**Assigned task:** Set down exactly the first line of the entries and every line after it, through the line with "WHAT THE GAUGES READ, wafer by wafer".

**Record set:**
↓
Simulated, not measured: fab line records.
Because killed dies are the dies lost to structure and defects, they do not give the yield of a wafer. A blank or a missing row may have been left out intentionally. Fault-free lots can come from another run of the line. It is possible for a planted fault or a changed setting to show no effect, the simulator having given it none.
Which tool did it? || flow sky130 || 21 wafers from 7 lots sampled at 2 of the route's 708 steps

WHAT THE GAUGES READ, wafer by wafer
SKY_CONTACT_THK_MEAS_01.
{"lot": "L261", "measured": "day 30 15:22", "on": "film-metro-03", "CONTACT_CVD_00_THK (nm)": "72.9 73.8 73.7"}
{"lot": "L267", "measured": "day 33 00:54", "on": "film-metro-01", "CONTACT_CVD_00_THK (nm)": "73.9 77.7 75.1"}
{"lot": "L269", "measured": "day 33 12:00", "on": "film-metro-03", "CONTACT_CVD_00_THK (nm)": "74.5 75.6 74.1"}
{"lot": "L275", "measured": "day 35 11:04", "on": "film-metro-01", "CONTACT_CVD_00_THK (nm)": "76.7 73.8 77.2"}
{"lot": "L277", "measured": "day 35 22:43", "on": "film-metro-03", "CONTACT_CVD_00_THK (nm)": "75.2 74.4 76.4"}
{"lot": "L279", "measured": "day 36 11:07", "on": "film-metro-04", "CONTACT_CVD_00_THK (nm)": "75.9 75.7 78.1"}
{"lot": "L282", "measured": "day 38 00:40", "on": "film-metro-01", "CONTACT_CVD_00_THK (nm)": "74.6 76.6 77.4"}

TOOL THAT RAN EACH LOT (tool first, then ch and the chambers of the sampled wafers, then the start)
↑

**Response box:**
Simulated, not measured: fab line records.
Because killed dies are the dies lost to structure and defects, they do not give the yield of a wafer. A blank or a missing row may have been left out intentionally. Fault-free lots can come from another run of the line. It is possible for a planted fault or a changed setting to show no effect, the simulator having given it none.
Which tool did it? || flow sky130 || 21 wafers from 7 lots sampled at 2 of the route's 708 steps

WHAT THE GAUGES READ, wafer by wafer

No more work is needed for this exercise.